Entries must be copied exactly, with nothing left out.

*** Opening Source information ***

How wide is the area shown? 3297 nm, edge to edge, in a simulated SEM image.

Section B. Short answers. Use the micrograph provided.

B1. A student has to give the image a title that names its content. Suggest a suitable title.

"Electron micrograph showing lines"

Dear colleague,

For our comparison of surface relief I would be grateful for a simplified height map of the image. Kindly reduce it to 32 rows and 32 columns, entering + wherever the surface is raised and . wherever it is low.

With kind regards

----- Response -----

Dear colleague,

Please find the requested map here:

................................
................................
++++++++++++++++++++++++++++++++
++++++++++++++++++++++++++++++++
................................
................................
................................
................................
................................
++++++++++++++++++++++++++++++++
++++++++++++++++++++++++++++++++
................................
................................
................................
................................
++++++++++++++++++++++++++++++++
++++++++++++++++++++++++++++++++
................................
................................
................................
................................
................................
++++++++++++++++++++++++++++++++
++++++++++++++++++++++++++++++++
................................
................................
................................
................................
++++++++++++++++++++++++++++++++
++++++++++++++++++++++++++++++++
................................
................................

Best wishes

*** Closing Source information ***

## Exercise response
How wide is the area shown? 3297 nm, edge to edge, in a simulated SEM image.

Section B. Short answers. Use the micrograph provided.

B1. A student has to give the image a title that names its content. Suggest a suitable title.

"Electron micrograph showing lines"

Dear colleague,

For our comparison of surface relief I would be grateful for a simplified height map of the image. Kindly reduce it to 32 rows and 32 columns, entering + wherever the surface is raised and . wherever it is low.

With kind regards

----- Response -----

Dear colleague,

Please find the requested map here:

................................
................................
++++++++++++++++++++++++++++++++
++++++++++++++++++++++++++++++++
................................
................................
................................
................................
................................
++++++++++++++++++++++++++++++++
++++++++++++++++++++++++++++++++
................................
................................
................................
................................
++++++++++++++++++++++++++++++++
++++++++++++++++++++++++++++++++
................................
................................
................................
................................
................................
++++++++++++++++++++++++++++++++
++++++++++++++++++++++++++++++++
................................
................................
................................
................................
++++++++++++++++++++++++++++++++
++++++++++++++++++++++++++++++++
................................
................................

Best wishes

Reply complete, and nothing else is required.